• **ACTION ITEM**:
Every entry should be transcribed word for word, so that nothing is missing.

• **LISTED ENTRIES**:
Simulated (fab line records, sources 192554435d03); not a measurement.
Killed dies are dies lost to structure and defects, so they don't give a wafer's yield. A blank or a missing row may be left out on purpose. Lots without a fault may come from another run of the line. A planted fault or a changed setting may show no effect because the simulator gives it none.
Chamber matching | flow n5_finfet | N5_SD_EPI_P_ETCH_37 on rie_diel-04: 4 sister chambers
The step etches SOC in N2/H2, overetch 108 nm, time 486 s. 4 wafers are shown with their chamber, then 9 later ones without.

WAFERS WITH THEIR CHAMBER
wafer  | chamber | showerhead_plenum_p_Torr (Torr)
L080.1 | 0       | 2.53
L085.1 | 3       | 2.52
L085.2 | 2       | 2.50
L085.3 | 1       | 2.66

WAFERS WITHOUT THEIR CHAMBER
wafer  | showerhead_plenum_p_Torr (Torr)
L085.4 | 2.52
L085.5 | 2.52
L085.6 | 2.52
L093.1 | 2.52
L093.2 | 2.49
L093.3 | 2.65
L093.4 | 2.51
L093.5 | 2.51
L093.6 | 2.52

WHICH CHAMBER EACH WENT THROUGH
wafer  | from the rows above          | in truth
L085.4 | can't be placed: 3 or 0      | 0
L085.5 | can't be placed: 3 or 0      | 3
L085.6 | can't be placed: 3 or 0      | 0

• **WRITTEN ANSWER**:
Simulated (fab line records, sources 192554435d03); not a measurement.
Killed dies are dies lost to structure and defects, so they don't give a wafer's yield. A blank or a missing row may be left out on purpose. Lots without a fault may come from another run of the line. A planted fault or a changed setting may show no effect because the simulator gives it none.
Chamber matching | flow n5_finfet | N5_SD_EPI_P_ETCH_37 on rie_diel-04: 4 sister chambers
The step etches SOC in N2/H2, overetch 108 nm, time 486 s. 4 wafers are shown with their chamber, then 9 later ones without.

WAFERS WITH THEIR CHAMBER
wafer  | chamber | showerhead_plenum_p_Torr (Torr)
L080.1 | 0       | 2.53
L085.1 | 3       | 2.52
L085.2 | 2       | 2.50
L085.3 | 1       | 2.66

WAFERS WITHOUT THEIR CHAMBER
wafer  | showerhead_plenum_p_Torr (Torr)
L085.4 | 2.52
L085.5 | 2.52
L085.6 | 2.52
L093.1 | 2.52
L093.2 | 2.49
L093.3 | 2.65
L093.4 | 2.51
L093.5 | 2.51
L093.6 | 2.52

WHICH CHAMBER EACH WENT THROUGH
wafer  | from the rows above          | in truth
L085.4 | can't be placed: 3 or 0      | 0
L085.5 | can't be placed: 3 or 0      | 3
L085.6 | can't be placed: 3 or 0      | 0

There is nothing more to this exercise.